◇ ◇ ◇ ◇ ◇
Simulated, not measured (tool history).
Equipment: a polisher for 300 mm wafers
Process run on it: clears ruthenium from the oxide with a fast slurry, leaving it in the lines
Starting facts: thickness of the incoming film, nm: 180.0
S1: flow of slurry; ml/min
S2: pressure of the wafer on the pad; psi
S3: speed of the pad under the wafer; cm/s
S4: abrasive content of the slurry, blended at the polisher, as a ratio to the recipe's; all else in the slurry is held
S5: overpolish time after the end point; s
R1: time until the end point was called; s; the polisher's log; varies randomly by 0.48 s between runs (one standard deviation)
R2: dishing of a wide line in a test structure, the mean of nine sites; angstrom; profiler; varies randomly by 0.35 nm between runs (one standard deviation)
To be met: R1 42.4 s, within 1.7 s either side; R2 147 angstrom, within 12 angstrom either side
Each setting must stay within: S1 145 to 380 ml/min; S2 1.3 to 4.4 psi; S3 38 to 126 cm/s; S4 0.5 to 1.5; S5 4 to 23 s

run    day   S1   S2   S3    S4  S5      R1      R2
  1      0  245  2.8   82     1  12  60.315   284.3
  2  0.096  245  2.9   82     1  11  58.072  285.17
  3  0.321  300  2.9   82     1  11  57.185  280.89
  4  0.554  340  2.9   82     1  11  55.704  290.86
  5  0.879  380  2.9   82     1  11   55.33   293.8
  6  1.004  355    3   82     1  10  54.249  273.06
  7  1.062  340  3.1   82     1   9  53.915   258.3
◇ ◇ ◇ ◇ ◇

> **TASK ITEM**: Nothing but the full listing, copied exactly, belongs in the answer.

> **REPLY**:
Simulated, not measured (tool history).
Equipment: a polisher for 300 mm wafers
Process run on it: clears ruthenium from the oxide with a fast slurry, leaving it in the lines
Starting facts: thickness of the incoming film, nm: 180.0
S1: flow of slurry; ml/min
S2: pressure of the wafer on the pad; psi
S3: speed of the pad under the wafer; cm/s
S4: abrasive content of the slurry, blended at the polisher, as a ratio to the recipe's; all else in the slurry is held
S5: overpolish time after the end point; s
R1: time until the end point was called; s; the polisher's log; varies randomly by 0.48 s between runs (one standard deviation)
R2: dishing of a wide line in a test structure, the mean of nine sites; angstrom; profiler; varies randomly by 0.35 nm between runs (one standard deviation)
To be met: R1 42.4 s, within 1.7 s either side; R2 147 angstrom, within 12 angstrom either side
Each setting must stay within: S1 145 to 380 ml/min; S2 1.3 to 4.4 psi; S3 38 to 126 cm/s; S4 0.5 to 1.5; S5 4 to 23 s

run    day   S1   S2   S3    S4  S5      R1      R2
  1      0  245  2.8   82     1  12  60.315   284.3
  2  0.096  245  2.9   82     1  11  58.072  285.17
  3  0.321  300  2.9   82     1  11  57.185  280.89
  4  0.554  340  2.9   82     1  11  55.704  290.86
  5  0.879  380  2.9   82     1  11   55.33   293.8
  6  1.004  355    3   82     1  10  54.249  273.06
  7  1.062  340  3.1   82     1   9  53.915   258.3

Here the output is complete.